★ ★ ★ ★ ★
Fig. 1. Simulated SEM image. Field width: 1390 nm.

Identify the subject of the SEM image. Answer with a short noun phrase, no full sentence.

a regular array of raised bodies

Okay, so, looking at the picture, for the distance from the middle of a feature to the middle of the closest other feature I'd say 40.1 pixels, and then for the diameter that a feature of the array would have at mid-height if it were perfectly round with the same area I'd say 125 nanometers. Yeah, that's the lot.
★ ★ ★ ★ ★

Work request: Reproduce the data in its entirety. Keep every character unchanged.

Task solution:
Fig. 1. Simulated SEM image. Field width: 1390 nm.

Identify the subject of the SEM image. Answer with a short noun phrase, no full sentence.

a regular array of raised bodies

Okay, so, looking at the picture, for the distance from the middle of a feature to the middle of the closest other feature I'd say 40.1 pixels, and then for the diameter that a feature of the array would have at mid-height if it were perfectly round with the same area I'd say 125 nanometers. Yeah, that's the lot.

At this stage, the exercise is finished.